DATA TO EXAMINE →
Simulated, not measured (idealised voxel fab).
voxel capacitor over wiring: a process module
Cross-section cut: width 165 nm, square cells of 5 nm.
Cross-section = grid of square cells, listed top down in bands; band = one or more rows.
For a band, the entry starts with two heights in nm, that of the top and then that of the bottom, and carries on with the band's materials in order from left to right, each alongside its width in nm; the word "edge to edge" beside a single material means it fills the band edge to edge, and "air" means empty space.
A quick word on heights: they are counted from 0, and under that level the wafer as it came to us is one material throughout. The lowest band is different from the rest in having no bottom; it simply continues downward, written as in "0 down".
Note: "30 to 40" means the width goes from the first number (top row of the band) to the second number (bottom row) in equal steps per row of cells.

ASSIGNMENT → Please copy all of the data above exactly.

TASK SOLUTION →
Simulated, not measured (idealised voxel fab).
voxel capacitor over wiring: a process module
Cross-section cut: width 165 nm, square cells of 5 nm.
Cross-section = grid of square cells, listed top down in bands; band = one or more rows.
For a band, the entry starts with two heights in nm, that of the top and then that of the bottom, and carries on with the band's materials in order from left to right, each alongside its width in nm; the word "edge to edge" beside a single material means it fills the band edge to edge, and "air" means empty space.
A quick word on heights: they are counted from 0, and under that level the wafer as it came to us is one material throughout. The lowest band is different from the rest in having no bottom; it simply continues downward, written as in "0 down".
Note: "30 to 40" means the width goes from the first number (top row of the band) to the second number (bottom row) in equal steps per row of cells.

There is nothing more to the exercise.